§ **Excerpted data**
++++++++++++++++++++

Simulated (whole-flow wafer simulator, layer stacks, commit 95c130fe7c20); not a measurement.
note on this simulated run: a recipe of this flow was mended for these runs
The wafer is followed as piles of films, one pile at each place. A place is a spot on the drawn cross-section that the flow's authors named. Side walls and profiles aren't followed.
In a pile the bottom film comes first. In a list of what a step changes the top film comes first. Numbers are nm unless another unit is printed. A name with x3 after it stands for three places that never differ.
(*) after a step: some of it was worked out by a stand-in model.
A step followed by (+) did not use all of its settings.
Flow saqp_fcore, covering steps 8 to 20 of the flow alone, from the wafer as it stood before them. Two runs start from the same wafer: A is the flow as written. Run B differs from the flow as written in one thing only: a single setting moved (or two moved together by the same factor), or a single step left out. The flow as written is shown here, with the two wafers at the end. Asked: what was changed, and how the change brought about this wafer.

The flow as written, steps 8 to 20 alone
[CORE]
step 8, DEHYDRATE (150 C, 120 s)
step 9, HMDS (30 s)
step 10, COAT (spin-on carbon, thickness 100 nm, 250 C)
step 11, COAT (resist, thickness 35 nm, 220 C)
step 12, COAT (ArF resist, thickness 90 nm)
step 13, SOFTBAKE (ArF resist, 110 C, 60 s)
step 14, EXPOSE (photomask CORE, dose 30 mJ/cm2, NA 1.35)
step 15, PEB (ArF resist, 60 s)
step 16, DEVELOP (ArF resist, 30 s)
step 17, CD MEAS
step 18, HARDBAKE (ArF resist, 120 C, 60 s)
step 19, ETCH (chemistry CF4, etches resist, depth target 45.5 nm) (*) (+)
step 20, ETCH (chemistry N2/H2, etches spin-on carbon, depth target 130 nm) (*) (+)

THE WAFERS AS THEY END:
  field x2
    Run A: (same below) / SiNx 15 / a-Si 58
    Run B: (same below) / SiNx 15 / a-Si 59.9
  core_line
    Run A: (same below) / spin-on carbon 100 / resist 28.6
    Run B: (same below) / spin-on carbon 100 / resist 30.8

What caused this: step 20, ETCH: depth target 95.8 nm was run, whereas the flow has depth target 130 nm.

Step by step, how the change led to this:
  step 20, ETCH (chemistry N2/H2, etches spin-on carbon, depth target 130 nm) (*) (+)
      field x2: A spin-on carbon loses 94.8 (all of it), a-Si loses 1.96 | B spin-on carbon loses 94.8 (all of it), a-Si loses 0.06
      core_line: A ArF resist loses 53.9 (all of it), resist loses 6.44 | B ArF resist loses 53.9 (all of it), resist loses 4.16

++++++++++++++++++++

§ **Requirement**
Everything above from the line containing "In a pile the" through the line containing "step 10, COAT" must be copied exactly. Nothing outside that range belongs in the answer.

§ **Your response**
In a pile the bottom film comes first. In a list of what a step changes the top film comes first. Numbers are nm unless another unit is printed. A name with x3 after it stands for three places that never differ.
(*) after a step: some of it was worked out by a stand-in model.
A step followed by (+) did not use all of its settings.
Flow saqp_fcore, covering steps 8 to 20 of the flow alone, from the wafer as it stood before them. Two runs start from the same wafer: A is the flow as written. Run B differs from the flow as written in one thing only: a single setting moved (or two moved together by the same factor), or a single step left out. The flow as written is shown here, with the two wafers at the end. Asked: what was changed, and how the change brought about this wafer.

The flow as written, steps 8 to 20 alone
[CORE]
step 8, DEHYDRATE (150 C, 120 s)
step 9, HMDS (30 s)
step 10, COAT (spin-on carbon, thickness 100 nm, 250 C)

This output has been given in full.